_Material provided_:
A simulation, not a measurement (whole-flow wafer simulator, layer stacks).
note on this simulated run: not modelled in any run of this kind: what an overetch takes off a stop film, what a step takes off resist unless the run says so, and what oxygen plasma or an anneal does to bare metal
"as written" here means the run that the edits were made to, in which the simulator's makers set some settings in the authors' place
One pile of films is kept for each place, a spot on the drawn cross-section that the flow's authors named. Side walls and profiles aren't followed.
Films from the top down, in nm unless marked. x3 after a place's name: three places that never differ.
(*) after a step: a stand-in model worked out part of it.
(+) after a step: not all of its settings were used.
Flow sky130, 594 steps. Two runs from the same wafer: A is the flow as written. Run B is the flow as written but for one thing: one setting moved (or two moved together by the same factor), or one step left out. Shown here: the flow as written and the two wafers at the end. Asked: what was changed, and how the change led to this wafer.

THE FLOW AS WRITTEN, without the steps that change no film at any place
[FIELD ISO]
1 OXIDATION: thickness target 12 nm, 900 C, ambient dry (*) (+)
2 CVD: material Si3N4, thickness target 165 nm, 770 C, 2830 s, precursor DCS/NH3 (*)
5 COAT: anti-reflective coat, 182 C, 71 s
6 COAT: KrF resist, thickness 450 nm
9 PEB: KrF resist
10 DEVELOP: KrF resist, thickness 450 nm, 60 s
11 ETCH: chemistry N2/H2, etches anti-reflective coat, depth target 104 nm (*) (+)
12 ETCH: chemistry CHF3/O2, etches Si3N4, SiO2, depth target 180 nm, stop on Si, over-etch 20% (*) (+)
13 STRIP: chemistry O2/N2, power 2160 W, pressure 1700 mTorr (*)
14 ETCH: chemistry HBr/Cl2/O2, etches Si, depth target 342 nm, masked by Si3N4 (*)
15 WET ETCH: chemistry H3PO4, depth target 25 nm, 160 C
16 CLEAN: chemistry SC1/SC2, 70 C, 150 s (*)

_Requirement_:
Set down exactly the lines from the opening line of the material through the line in which "(+) after a" occurs, both included, and no other lines.

_Written reply_:
A simulation, not a measurement (whole-flow wafer simulator, layer stacks).
note on this simulated run: not modelled in any run of this kind: what an overetch takes off a stop film, what a step takes off resist unless the run says so, and what oxygen plasma or an anneal does to bare metal
"as written" here means the run that the edits were made to, in which the simulator's makers set some settings in the authors' place
One pile of films is kept for each place, a spot on the drawn cross-section that the flow's authors named. Side walls and profiles aren't followed.
Films from the top down, in nm unless marked. x3 after a place's name: three places that never differ.
(*) after a step: a stand-in model worked out part of it.
(+) after a step: not all of its settings were used.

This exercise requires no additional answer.